Work item → Output nothing but the lines from the first line of the entries to the line with "note on this", inclusive, exactly as they read.

Data section →
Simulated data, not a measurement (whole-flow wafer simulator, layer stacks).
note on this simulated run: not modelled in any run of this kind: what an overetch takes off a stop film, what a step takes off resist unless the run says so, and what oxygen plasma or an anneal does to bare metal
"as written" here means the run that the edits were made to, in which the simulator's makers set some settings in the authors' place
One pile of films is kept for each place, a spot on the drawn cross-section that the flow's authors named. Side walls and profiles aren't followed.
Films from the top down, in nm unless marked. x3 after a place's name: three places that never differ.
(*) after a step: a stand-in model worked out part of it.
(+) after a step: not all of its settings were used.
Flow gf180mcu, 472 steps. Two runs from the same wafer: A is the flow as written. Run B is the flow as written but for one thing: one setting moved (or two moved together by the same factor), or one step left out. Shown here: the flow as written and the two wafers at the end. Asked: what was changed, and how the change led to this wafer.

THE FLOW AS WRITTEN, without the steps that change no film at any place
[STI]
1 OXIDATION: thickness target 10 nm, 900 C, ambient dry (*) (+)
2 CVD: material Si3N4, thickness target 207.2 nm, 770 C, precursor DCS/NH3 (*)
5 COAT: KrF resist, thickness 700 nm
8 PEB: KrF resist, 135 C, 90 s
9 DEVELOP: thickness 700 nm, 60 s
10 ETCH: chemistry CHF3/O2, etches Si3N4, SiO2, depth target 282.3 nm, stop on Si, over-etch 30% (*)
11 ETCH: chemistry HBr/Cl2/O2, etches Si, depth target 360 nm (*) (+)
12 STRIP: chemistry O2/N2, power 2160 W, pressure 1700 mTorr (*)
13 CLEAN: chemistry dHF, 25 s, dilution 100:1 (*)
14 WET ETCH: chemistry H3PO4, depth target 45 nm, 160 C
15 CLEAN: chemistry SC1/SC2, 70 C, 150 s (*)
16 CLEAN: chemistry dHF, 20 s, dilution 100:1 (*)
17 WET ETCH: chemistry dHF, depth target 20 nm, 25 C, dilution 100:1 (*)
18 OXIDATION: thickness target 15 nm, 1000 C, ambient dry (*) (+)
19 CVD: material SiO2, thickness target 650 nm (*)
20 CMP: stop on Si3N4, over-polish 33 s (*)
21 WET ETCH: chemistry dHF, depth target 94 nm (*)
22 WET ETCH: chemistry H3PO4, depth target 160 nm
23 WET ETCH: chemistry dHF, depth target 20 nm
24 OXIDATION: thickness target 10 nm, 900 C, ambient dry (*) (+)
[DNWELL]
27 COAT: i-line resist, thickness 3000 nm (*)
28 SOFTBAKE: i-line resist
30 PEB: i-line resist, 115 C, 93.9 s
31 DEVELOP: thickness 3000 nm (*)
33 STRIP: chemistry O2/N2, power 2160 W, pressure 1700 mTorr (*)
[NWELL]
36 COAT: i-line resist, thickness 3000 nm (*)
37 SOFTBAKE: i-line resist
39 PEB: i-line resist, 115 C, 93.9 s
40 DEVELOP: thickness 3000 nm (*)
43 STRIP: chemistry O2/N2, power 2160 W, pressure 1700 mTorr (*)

Result →
Simulated data, not a measurement (whole-flow wafer simulator, layer stacks).
note on this simulated run: not modelled in any run of this kind: what an overetch takes off a stop film, what a step takes off resist unless the run says so, and what oxygen plasma or an anneal does to bare metal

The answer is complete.